→ **ASSIGNMENT**:
Look below for the line containing "Run 1, hour"; from there through the line containing "Run 2, hour", both lines included, please set down each line exactly and nothing else.

##############################

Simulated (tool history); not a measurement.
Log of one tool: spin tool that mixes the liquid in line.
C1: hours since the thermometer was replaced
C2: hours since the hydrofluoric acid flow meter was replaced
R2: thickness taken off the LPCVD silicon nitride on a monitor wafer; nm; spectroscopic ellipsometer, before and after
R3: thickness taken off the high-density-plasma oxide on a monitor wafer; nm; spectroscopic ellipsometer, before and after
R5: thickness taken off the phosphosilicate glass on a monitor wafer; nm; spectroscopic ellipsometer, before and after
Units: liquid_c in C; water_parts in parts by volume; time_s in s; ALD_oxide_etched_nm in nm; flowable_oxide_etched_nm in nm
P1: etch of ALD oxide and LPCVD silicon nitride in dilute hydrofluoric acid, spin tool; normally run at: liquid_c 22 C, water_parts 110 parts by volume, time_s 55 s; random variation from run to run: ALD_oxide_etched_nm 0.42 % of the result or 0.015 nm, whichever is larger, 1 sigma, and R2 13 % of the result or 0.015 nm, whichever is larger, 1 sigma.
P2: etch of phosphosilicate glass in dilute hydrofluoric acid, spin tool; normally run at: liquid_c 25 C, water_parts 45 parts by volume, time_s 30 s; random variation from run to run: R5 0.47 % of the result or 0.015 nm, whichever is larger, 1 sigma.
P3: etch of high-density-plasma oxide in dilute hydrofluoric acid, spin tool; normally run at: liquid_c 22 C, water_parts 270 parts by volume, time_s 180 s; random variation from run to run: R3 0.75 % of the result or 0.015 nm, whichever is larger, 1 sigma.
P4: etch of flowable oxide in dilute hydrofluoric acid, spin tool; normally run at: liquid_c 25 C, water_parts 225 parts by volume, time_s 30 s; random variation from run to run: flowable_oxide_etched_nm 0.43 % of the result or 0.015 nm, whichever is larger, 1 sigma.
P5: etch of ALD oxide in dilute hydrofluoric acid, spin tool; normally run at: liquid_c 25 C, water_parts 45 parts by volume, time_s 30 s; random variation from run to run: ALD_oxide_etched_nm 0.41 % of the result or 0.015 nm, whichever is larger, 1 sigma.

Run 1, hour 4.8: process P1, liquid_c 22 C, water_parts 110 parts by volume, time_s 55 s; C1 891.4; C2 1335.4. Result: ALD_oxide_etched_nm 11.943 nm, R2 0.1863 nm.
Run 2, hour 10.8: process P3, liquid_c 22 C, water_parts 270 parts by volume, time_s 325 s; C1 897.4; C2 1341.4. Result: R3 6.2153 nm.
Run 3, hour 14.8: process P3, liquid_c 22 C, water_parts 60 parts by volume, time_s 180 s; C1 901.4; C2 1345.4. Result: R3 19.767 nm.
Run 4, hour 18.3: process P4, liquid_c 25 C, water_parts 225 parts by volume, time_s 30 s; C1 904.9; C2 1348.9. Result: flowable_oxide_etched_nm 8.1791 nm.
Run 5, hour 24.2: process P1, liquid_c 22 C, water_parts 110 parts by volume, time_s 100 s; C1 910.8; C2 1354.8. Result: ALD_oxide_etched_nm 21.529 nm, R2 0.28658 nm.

##############################

→ **PROBLEM SOLUTION**:
Run 1, hour 4.8: process P1, liquid_c 22 C, water_parts 110 parts by volume, time_s 55 s; C1 891.4; C2 1335.4. Result: ALD_oxide_etched_nm 11.943 nm, R2 0.1863 nm.
Run 2, hour 10.8: process P3, liquid_c 22 C, water_parts 270 parts by volume, time_s 325 s; C1 897.4; C2 1341.4. Result: R3 6.2153 nm.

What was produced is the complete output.